Information shown>
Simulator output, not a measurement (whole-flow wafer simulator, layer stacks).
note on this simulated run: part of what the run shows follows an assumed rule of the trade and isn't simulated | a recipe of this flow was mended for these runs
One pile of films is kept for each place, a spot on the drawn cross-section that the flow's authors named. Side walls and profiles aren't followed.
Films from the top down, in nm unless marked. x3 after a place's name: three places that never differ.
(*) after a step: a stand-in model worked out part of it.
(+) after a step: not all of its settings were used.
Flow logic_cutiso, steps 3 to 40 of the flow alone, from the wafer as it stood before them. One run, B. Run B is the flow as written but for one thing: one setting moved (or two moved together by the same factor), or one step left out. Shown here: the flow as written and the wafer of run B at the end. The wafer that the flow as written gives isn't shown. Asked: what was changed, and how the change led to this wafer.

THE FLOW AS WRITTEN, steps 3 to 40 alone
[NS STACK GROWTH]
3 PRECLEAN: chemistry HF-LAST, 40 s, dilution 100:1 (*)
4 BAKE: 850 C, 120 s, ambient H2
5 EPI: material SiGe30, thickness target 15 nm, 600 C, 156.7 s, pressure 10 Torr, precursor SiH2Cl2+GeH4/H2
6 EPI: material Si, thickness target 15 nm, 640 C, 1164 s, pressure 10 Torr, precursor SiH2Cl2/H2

Work request> Print every line you see above, exactly as written.

Answer box>
Simulator output, not a measurement (whole-flow wafer simulator, layer stacks).
note on this simulated run: part of what the run shows follows an assumed rule of the trade and isn't simulated | a recipe of this flow was mended for these runs
One pile of films is kept for each place, a spot on the drawn cross-section that the flow's authors named. Side walls and profiles aren't followed.
Films from the top down, in nm unless marked. x3 after a place's name: three places that never differ.
(*) after a step: a stand-in model worked out part of it.
(+) after a step: not all of its settings were used.
Flow logic_cutiso, steps 3 to 40 of the flow alone, from the wafer as it stood before them. One run, B. Run B is the flow as written but for one thing: one setting moved (or two moved together by the same factor), or one step left out. Shown here: the flow as written and the wafer of run B at the end. The wafer that the flow as written gives isn't shown. Asked: what was changed, and how the change led to this wafer.

THE FLOW AS WRITTEN, steps 3 to 40 alone
[NS STACK GROWTH]
3 PRECLEAN: chemistry HF-LAST, 40 s, dilution 100:1 (*)
4 BAKE: 850 C, 120 s, ambient H2
5 EPI: material SiGe30, thickness target 15 nm, 600 C, 156.7 s, pressure 10 Torr, precursor SiH2Cl2+GeH4/H2
6 EPI: material Si, thickness target 15 nm, 640 C, 1164 s, pressure 10 Torr, precursor SiH2Cl2/H2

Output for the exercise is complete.